§ Requirement:
Scan the records beneath this line for the line holding "route steps=1938 shown" and the line holding "start-h: the number", then transcribe exactly those two and all lines between.

Start of Material supplied

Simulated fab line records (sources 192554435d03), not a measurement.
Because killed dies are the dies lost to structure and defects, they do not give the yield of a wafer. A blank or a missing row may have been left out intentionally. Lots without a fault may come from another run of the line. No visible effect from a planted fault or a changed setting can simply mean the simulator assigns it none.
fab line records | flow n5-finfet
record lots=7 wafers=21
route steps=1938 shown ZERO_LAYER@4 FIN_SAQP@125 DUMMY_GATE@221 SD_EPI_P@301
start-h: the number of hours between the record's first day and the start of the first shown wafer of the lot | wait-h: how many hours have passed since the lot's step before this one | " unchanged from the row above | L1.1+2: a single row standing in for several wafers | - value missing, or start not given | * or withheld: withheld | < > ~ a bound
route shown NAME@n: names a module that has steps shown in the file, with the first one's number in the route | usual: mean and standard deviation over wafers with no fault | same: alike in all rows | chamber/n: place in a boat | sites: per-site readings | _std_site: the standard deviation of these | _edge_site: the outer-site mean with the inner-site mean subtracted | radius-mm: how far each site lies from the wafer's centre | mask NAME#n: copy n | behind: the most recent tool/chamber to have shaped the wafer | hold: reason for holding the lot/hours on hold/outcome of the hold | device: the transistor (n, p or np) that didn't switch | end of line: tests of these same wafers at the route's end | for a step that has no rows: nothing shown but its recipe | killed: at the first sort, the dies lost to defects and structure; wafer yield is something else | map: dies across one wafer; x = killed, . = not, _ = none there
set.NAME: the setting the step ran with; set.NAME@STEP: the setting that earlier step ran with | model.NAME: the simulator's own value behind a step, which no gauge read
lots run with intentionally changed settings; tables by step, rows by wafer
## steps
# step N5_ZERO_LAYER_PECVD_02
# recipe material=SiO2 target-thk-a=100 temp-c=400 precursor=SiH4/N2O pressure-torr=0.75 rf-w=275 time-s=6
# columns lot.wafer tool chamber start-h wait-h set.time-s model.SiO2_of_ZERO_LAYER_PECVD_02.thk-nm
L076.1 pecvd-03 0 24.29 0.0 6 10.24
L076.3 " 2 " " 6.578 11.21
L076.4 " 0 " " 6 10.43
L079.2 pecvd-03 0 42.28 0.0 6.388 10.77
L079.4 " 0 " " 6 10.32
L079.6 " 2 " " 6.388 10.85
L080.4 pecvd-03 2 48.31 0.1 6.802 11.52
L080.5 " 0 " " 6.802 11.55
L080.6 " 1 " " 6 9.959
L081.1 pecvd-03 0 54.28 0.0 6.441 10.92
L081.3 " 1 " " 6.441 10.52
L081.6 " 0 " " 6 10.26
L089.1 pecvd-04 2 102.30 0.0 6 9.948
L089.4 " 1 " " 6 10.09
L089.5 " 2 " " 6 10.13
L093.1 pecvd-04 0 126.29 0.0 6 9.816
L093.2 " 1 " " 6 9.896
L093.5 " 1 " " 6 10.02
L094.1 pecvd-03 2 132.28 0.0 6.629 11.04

End of Material supplied

§ Written answer:
route steps=1938 shown ZERO_LAYER@4 FIN_SAQP@125 DUMMY_GATE@221 SD_EPI_P@301
start-h: the number of hours between the record's first day and the start of the first shown wafer of the lot | wait-h: how many hours have passed since the lot's step before this one | " unchanged from the row above | L1.1+2: a single row standing in for several wafers | - value missing, or start not given | * or withheld: withheld | < > ~ a bound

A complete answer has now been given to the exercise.